» **REQUIREMENT**: Once you reach the line containing "route steps=325 shown" in the entries below, write out that line and each one after it down to the line containing "start_h: hours from", exactly and with nothing added.

++++++++++

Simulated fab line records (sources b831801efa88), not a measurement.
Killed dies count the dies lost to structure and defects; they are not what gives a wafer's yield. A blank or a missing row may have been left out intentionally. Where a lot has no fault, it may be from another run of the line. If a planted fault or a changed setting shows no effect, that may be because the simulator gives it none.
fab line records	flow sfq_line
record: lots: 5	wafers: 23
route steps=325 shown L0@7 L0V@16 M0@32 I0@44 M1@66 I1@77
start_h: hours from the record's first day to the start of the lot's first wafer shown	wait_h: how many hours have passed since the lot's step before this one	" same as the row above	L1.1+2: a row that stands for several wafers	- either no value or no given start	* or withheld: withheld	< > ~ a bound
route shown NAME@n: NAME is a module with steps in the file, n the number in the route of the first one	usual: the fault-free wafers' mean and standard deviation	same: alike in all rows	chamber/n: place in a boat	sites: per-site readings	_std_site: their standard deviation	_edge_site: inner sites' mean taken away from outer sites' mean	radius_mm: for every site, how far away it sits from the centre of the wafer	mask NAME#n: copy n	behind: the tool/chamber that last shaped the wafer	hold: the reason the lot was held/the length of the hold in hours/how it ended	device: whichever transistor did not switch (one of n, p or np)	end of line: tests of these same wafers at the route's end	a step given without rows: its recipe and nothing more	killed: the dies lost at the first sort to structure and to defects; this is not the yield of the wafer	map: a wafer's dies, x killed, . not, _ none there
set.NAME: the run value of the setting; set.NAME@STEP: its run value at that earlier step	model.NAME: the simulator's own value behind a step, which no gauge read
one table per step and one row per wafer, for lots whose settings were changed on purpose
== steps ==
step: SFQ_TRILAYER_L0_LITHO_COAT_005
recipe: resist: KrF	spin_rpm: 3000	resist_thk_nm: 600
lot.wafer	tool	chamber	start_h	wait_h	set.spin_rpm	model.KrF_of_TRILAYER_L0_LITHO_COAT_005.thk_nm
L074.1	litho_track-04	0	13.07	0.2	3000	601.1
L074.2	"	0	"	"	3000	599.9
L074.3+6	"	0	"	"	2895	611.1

++++++++++

» **EXERCISE OUTPUT**:
route steps=325 shown L0@7 L0V@16 M0@32 I0@44 M1@66 I1@77
start_h: hours from the record's first day to the start of the lot's first wafer shown	wait_h: how many hours have passed since the lot's step before this one	" same as the row above	L1.1+2: a row that stands for several wafers	- either no value or no given start	* or withheld: withheld	< > ~ a bound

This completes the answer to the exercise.